» ACTIVITY: When you reach the line in the data below that contains "me: got the", please start repeating lines exactly, and stop after the line that contains "you: put it", repeating nothing else.

» DATASET RECORDS:
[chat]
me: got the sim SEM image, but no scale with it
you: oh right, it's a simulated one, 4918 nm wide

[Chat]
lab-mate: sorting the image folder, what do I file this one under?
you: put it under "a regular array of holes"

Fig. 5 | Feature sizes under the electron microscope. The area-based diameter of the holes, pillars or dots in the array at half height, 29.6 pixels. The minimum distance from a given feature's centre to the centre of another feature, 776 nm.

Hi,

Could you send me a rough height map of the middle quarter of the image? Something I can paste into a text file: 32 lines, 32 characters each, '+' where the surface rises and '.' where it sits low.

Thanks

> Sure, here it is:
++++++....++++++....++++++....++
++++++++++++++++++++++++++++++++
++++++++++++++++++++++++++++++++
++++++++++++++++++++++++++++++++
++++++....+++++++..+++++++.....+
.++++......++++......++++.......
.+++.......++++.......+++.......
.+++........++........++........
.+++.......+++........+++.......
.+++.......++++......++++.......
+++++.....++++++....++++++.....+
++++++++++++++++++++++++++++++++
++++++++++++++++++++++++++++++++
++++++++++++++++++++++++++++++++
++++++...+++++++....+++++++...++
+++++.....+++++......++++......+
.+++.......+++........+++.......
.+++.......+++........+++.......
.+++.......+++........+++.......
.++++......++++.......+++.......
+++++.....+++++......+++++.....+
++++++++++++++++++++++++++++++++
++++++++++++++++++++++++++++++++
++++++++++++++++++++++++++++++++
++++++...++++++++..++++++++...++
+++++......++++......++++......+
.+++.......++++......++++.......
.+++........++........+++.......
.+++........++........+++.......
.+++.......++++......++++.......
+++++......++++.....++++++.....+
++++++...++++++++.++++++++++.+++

» EXPECTED ANSWER:
me: got the sim SEM image, but no scale with it
you: oh right, it's a simulated one, 4918 nm wide

[Chat]
lab-mate: sorting the image folder, what do I file this one under?
you: put it under "a regular array of holes"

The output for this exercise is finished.